RAW DATA.
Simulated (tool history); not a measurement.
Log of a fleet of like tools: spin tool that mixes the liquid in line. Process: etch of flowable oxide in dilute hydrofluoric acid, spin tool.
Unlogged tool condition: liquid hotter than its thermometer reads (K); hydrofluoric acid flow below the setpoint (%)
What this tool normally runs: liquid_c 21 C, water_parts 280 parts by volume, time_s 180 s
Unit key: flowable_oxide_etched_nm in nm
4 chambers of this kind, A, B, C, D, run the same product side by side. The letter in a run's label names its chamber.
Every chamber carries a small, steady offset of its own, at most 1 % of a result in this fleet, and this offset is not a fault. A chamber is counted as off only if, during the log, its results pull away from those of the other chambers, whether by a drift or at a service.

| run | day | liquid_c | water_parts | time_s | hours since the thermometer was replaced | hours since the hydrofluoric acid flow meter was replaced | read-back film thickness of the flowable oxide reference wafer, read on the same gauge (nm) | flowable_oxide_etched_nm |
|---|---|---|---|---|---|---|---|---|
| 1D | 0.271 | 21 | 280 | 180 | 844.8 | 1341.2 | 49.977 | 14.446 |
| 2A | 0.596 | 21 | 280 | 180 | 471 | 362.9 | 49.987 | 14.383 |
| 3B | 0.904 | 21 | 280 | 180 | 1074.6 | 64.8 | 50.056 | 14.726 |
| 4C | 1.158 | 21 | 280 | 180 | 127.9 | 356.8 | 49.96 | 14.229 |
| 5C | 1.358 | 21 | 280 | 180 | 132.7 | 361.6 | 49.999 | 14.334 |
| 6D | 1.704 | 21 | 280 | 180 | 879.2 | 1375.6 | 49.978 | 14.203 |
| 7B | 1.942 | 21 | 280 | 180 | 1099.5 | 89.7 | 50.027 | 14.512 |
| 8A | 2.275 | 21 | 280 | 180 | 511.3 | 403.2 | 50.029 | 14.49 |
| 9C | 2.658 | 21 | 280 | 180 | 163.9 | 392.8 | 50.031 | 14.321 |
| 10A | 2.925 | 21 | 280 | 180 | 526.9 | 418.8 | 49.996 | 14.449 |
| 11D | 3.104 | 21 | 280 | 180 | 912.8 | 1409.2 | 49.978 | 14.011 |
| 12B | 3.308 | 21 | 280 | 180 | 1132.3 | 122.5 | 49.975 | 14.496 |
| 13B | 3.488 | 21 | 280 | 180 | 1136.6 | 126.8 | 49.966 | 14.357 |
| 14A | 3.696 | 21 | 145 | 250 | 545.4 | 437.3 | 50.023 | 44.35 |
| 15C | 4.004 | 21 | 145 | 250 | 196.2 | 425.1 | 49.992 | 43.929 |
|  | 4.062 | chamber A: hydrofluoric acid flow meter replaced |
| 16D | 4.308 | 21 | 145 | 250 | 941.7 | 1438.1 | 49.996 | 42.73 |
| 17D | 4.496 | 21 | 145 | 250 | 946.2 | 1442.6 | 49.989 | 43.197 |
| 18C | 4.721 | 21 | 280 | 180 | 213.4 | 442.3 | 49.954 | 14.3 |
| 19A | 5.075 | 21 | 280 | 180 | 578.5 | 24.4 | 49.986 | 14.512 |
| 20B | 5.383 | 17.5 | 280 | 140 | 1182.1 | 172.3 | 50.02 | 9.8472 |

ACTION ITEM. Could you transcribe the entries above word for word, from the line with "(nm) | flowable_oxide_etched_nm |" down to the line with "49.987 | 14.383 |", keeping both?

EXERCISE RESPONSE.
| run | day | liquid_c | water_parts | time_s | hours since the thermometer was replaced | hours since the hydrofluoric acid flow meter was replaced | read-back film thickness of the flowable oxide reference wafer, read on the same gauge (nm) | flowable_oxide_etched_nm |
|---|---|---|---|---|---|---|---|---|
| 1D | 0.271 | 21 | 280 | 180 | 844.8 | 1341.2 | 49.977 | 14.446 |
| 2A | 0.596 | 21 | 280 | 180 | 471 | 362.9 | 49.987 | 14.383 |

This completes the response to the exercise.